▶ REQUIRED ACTION: Using the records below, give again exactly the lines from the line that contains "1C,0.612,415,0.929,240,9.60,19.528,178.19" through the line that contains "34C,15.367,415,0.929,240,9.60,19.514,181.95", both ends included, and only those.

▶ SUPPLIED MATERIAL:
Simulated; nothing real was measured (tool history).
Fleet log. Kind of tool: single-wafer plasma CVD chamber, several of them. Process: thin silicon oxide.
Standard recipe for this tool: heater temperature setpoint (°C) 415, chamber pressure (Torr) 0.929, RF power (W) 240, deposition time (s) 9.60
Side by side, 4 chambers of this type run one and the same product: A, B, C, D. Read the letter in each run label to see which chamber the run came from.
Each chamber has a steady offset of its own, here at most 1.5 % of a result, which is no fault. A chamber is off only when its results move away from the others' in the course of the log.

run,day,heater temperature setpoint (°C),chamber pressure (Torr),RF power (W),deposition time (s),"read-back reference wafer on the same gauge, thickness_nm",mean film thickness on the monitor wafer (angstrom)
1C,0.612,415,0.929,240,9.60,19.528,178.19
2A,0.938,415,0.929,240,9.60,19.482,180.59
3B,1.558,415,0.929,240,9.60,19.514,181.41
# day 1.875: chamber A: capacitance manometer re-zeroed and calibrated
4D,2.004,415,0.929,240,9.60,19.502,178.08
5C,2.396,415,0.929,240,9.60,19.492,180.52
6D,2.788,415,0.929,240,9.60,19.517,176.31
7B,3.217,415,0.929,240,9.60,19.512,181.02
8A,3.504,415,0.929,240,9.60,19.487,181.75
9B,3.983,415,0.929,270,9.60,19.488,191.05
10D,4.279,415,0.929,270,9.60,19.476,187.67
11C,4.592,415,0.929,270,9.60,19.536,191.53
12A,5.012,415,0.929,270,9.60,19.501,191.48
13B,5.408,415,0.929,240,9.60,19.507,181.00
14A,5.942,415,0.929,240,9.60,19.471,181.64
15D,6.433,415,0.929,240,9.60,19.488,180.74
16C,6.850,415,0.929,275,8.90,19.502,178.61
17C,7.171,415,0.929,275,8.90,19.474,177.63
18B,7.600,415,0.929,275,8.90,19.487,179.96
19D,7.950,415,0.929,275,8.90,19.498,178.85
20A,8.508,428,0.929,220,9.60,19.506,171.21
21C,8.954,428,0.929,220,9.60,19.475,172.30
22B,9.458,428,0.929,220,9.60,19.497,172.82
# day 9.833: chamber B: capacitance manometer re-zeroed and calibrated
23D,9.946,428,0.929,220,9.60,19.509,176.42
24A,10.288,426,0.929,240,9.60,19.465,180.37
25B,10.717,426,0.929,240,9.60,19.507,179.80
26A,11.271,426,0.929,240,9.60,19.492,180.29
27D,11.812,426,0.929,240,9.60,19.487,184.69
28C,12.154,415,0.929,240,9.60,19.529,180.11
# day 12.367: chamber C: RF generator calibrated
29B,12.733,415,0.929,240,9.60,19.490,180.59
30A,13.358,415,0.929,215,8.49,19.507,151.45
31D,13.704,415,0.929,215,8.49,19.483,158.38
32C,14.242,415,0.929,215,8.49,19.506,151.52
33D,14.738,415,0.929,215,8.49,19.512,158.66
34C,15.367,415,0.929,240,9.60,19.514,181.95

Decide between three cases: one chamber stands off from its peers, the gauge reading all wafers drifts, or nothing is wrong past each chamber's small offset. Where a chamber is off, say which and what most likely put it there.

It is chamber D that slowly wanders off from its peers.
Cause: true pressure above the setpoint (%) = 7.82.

▶ TASK RESPONSE:
1C,0.612,415,0.929,240,9.60,19.528,178.19
2A,0.938,415,0.929,240,9.60,19.482,180.59
3B,1.558,415,0.929,240,9.60,19.514,181.41
# day 1.875: chamber A: capacitance manometer re-zeroed and calibrated
4D,2.004,415,0.929,240,9.60,19.502,178.08
5C,2.396,415,0.929,240,9.60,19.492,180.52
6D,2.788,415,0.929,240,9.60,19.517,176.31
7B,3.217,415,0.929,240,9.60,19.512,181.02
8A,3.504,415,0.929,240,9.60,19.487,181.75
9B,3.983,415,0.929,270,9.60,19.488,191.05
10D,4.279,415,0.929,270,9.60,19.476,187.67
11C,4.592,415,0.929,270,9.60,19.536,191.53
12A,5.012,415,0.929,270,9.60,19.501,191.48
13B,5.408,415,0.929,240,9.60,19.507,181.00
14A,5.942,415,0.929,240,9.60,19.471,181.64
15D,6.433,415,0.929,240,9.60,19.488,180.74
16C,6.850,415,0.929,275,8.90,19.502,178.61
17C,7.171,415,0.929,275,8.90,19.474,177.63
18B,7.600,415,0.929,275,8.90,19.487,179.96
19D,7.950,415,0.929,275,8.90,19.498,178.85
20A,8.508,428,0.929,220,9.60,19.506,171.21
21C,8.954,428,0.929,220,9.60,19.475,172.30
22B,9.458,428,0.929,220,9.60,19.497,172.82
# day 9.833: chamber B: capacitance manometer re-zeroed and calibrated
23D,9.946,428,0.929,220,9.60,19.509,176.42
24A,10.288,426,0.929,240,9.60,19.465,180.37
25B,10.717,426,0.929,240,9.60,19.507,179.80
26A,11.271,426,0.929,240,9.60,19.492,180.29
27D,11.812,426,0.929,240,9.60,19.487,184.69
28C,12.154,415,0.929,240,9.60,19.529,180.11
# day 12.367: chamber C: RF generator calibrated
29B,12.733,415,0.929,240,9.60,19.490,180.59
30A,13.358,415,0.929,215,8.49,19.507,151.45
31D,13.704,415,0.929,215,8.49,19.483,158.38
32C,14.242,415,0.929,215,8.49,19.506,151.52
33D,14.738,415,0.929,215,8.49,19.512,158.66
34C,15.367,415,0.929,240,9.60,19.514,181.95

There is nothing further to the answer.